--------

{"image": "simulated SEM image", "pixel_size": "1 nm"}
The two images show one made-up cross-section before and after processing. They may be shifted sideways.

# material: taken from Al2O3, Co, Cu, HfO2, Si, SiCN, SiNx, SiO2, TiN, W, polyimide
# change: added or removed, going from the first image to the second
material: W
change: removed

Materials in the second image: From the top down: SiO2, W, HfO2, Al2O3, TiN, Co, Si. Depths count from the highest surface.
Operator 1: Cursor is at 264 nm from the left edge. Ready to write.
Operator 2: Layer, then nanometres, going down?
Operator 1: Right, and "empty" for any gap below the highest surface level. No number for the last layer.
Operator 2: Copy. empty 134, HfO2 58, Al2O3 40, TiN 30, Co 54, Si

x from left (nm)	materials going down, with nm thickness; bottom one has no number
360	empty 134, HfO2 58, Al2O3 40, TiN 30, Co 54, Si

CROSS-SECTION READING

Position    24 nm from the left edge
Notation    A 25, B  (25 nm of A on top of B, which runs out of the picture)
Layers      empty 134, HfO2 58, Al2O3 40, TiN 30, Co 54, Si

--------

Looking at the entries above, can you reproduce exactly the lines from the one that holds "# material: taken" through the one that holds "of the picture)", and only those?

# material: taken from Al2O3, Co, Cu, HfO2, Si, SiCN, SiNx, SiO2, TiN, W, polyimide
# change: added or removed, going from the first image to the second
material: W
change: removed

Materials in the second image: From the top down: SiO2, W, HfO2, Al2O3, TiN, Co, Si. Depths count from the highest surface.
Operator 1: Cursor is at 264 nm from the left edge. Ready to write.
Operator 2: Layer, then nanometres, going down?
Operator 1: Right, and "empty" for any gap below the highest surface level. No number for the last layer.
Operator 2: Copy. empty 134, HfO2 58, Al2O3 40, TiN 30, Co 54, Si

x from left (nm)	materials going down, with nm thickness; bottom one has no number
360	empty 134, HfO2 58, Al2O3 40, TiN 30, Co 54, Si

CROSS-SECTION READING

Position    24 nm from the left edge
Notation    A 25, B  (25 nm of A on top of B, which runs out of the picture)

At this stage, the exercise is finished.